» **ASSIGNED TASK**
Please repeat the records below exactly, from the first line through the line containing "156.2 nm SiO2 on 674.68 um Si", and nothing more.

[Start of Attachment]

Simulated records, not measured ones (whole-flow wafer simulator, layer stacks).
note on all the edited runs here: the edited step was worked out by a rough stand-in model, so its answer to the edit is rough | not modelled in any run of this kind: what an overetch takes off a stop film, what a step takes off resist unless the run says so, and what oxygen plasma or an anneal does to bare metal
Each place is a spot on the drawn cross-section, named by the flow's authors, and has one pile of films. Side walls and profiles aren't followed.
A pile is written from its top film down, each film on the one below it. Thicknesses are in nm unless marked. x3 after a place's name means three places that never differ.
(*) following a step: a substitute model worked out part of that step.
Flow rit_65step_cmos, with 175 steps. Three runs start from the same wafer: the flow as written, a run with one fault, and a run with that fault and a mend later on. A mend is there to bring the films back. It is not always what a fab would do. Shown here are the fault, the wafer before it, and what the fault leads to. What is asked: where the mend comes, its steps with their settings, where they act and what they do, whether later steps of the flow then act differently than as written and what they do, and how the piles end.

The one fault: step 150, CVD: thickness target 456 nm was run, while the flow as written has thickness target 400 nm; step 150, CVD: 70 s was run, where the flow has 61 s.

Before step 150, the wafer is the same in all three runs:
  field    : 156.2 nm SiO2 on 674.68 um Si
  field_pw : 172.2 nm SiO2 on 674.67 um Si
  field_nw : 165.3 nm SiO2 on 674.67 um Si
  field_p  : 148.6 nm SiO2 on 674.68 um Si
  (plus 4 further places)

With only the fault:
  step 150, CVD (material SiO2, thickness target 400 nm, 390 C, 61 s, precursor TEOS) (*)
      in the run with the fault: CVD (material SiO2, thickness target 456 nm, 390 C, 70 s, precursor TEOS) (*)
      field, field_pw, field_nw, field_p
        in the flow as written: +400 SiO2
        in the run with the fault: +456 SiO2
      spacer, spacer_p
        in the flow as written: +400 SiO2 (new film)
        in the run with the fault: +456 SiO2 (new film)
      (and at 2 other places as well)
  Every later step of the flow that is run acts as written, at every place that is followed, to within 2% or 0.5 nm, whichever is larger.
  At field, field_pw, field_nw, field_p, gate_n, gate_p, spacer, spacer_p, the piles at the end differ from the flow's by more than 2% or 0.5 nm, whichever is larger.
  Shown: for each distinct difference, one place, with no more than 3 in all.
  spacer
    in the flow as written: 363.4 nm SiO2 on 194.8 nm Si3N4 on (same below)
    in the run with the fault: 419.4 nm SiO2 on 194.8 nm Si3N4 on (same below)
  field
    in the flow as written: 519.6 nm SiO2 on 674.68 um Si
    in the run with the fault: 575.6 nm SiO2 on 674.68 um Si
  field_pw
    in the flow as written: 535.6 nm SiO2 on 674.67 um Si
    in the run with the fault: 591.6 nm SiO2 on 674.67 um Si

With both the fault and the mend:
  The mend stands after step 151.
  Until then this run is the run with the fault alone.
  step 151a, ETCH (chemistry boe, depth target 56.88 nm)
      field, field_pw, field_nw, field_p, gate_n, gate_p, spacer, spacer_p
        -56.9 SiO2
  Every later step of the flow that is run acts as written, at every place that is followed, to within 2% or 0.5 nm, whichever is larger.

[End of Attachment]

» **WRITTEN REPLY**
Simulated records, not measured ones (whole-flow wafer simulator, layer stacks).
note on all the edited runs here: the edited step was worked out by a rough stand-in model, so its answer to the edit is rough | not modelled in any run of this kind: what an overetch takes off a stop film, what a step takes off resist unless the run says so, and what oxygen plasma or an anneal does to bare metal
Each place is a spot on the drawn cross-section, named by the flow's authors, and has one pile of films. Side walls and profiles aren't followed.
A pile is written from its top film down, each film on the one below it. Thicknesses are in nm unless marked. x3 after a place's name means three places that never differ.
(*) following a step: a substitute model worked out part of that step.
Flow rit_65step_cmos, with 175 steps. Three runs start from the same wafer: the flow as written, a run with one fault, and a run with that fault and a mend later on. A mend is there to bring the films back. It is not always what a fab would do. Shown here are the fault, the wafer before it, and what the fault leads to. What is asked: where the mend comes, its steps with their settings, where they act and what they do, whether later steps of the flow then act differently than as written and what they do, and how the piles end.

The one fault: step 150, CVD: thickness target 456 nm was run, while the flow as written has thickness target 400 nm; step 150, CVD: 70 s was run, where the flow has 61 s.

Before step 150, the wafer is the same in all three runs:
  field    : 156.2 nm SiO2 on 674.68 um Si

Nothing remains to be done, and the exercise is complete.